DATA SHOWN -
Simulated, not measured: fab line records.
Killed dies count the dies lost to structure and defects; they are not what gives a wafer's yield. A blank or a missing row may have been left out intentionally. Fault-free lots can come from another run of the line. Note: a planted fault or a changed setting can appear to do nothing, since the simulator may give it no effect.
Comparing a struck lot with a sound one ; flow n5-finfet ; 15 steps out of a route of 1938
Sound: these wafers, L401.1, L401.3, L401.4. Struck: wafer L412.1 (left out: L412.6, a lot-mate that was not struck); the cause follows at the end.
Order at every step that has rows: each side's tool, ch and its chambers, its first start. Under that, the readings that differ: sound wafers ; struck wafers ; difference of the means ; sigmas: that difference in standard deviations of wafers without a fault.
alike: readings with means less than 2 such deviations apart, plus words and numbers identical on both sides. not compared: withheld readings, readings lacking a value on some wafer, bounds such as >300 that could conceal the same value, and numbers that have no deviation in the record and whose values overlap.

WORK INSTRUCTION -
Each entry above needs to be retyped exactly.

WRITTEN ANSWER -
Simulated, not measured: fab line records.
Killed dies count the dies lost to structure and defects; they are not what gives a wafer's yield. A blank or a missing row may have been left out intentionally. Fault-free lots can come from another run of the line. Note: a planted fault or a changed setting can appear to do nothing, since the simulator may give it no effect.
Comparing a struck lot with a sound one ; flow n5-finfet ; 15 steps out of a route of 1938
Sound: these wafers, L401.1, L401.3, L401.4. Struck: wafer L412.1 (left out: L412.6, a lot-mate that was not struck); the cause follows at the end.
Order at every step that has rows: each side's tool, ch and its chambers, its first start. Under that, the readings that differ: sound wafers ; struck wafers ; difference of the means ; sigmas: that difference in standard deviations of wafers without a fault.
alike: readings with means less than 2 such deviations apart, plus words and numbers identical on both sides. not compared: withheld readings, readings lacking a value on some wafer, bounds such as >300 that could conceal the same value, and numbers that have no deviation in the record and whose values overlap.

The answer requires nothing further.